---------- ENTRIES SUPPLIED ----------

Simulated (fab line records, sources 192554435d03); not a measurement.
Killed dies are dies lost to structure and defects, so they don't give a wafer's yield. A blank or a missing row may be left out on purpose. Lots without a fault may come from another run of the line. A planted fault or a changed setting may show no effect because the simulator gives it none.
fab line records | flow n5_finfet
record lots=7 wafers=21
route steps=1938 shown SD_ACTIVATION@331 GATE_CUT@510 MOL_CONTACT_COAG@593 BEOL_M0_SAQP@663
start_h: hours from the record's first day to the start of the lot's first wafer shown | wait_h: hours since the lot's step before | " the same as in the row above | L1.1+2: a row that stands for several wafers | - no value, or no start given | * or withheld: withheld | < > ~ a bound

----------

▸ WORK INSTRUCTION
Taking the records from the top, repeat each line exactly until you have repeated the line that contains "route steps=1938 shown".

▸ WRITTEN SOLUTION
Simulated (fab line records, sources 192554435d03); not a measurement.
Killed dies are dies lost to structure and defects, so they don't give a wafer's yield. A blank or a missing row may be left out on purpose. Lots without a fault may come from another run of the line. A planted fault or a changed setting may show no effect because the simulator gives it none.
fab line records | flow n5_finfet
record lots=7 wafers=21
route steps=1938 shown SD_ACTIVATION@331 GATE_CUT@510 MOL_CONTACT_COAG@593 BEOL_M0_SAQP@663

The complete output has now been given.